-------- Provided data

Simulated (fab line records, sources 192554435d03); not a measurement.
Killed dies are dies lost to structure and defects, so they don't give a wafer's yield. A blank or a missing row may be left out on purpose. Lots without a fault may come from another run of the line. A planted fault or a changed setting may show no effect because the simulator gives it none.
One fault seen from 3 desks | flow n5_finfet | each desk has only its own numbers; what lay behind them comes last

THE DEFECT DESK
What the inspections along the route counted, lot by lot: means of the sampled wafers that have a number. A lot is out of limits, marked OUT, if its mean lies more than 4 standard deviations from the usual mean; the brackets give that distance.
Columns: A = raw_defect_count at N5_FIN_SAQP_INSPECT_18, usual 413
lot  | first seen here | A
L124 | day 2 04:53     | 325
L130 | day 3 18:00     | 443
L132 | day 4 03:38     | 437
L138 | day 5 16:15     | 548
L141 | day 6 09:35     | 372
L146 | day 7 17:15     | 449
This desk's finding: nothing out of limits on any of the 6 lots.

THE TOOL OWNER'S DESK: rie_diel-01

----------------

Please copy out every entry exactly, with nothing omitted.

Simulated (fab line records, sources 192554435d03); not a measurement.
Killed dies are dies lost to structure and defects, so they don't give a wafer's yield. A blank or a missing row may be left out on purpose. Lots without a fault may come from another run of the line. A planted fault or a changed setting may show no effect because the simulator gives it none.
One fault seen from 3 desks | flow n5_finfet | each desk has only its own numbers; what lay behind them comes last

THE DEFECT DESK
What the inspections along the route counted, lot by lot: means of the sampled wafers that have a number. A lot is out of limits, marked OUT, if its mean lies more than 4 standard deviations from the usual mean; the brackets give that distance.
Columns: A = raw_defect_count at N5_FIN_SAQP_INSPECT_18, usual 413
lot  | first seen here | A
L124 | day 2 04:53     | 325
L130 | day 3 18:00     | 443
L132 | day 4 03:38     | 437
L138 | day 5 16:15     | 548
L141 | day 6 09:35     | 372
L146 | day 7 17:15     | 449
This desk's finding: nothing out of limits on any of the 6 lots.

THE TOOL OWNER'S DESK: rie_diel-01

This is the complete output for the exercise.